* Work order
From the data below, repeat exactly the lines from the line with "Process run on" to the line with "The tool's runs may not all be listed.", both included.

* Record set
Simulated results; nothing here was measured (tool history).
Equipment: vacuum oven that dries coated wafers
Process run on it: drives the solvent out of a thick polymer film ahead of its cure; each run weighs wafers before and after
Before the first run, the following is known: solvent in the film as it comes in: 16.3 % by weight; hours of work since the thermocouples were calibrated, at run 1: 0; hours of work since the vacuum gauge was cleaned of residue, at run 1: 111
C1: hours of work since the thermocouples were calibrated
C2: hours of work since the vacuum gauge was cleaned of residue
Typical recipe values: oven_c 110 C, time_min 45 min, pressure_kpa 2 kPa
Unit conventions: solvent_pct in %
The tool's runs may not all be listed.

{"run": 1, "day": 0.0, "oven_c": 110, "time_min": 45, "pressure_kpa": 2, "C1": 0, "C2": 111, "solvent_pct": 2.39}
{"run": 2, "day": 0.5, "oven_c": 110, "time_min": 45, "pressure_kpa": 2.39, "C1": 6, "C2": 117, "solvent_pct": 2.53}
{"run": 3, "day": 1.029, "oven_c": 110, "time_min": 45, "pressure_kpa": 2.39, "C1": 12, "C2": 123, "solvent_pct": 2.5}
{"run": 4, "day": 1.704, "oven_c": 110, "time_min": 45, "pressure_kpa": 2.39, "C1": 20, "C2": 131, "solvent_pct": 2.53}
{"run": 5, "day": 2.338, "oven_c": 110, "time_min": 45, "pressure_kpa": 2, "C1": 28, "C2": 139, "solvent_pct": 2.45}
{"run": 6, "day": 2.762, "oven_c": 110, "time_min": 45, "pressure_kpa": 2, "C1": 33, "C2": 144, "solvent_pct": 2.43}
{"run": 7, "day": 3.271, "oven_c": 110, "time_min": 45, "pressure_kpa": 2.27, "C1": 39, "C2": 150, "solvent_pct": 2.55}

* Answer space
Process run on it: drives the solvent out of a thick polymer film ahead of its cure; each run weighs wafers before and after
Before the first run, the following is known: solvent in the film as it comes in: 16.3 % by weight; hours of work since the thermocouples were calibrated, at run 1: 0; hours of work since the vacuum gauge was cleaned of residue, at run 1: 111
C1: hours of work since the thermocouples were calibrated
C2: hours of work since the vacuum gauge was cleaned of residue
Typical recipe values: oven_c 110 C, time_min 45 min, pressure_kpa 2 kPa
Unit conventions: solvent_pct in %
The tool's runs may not all be listed.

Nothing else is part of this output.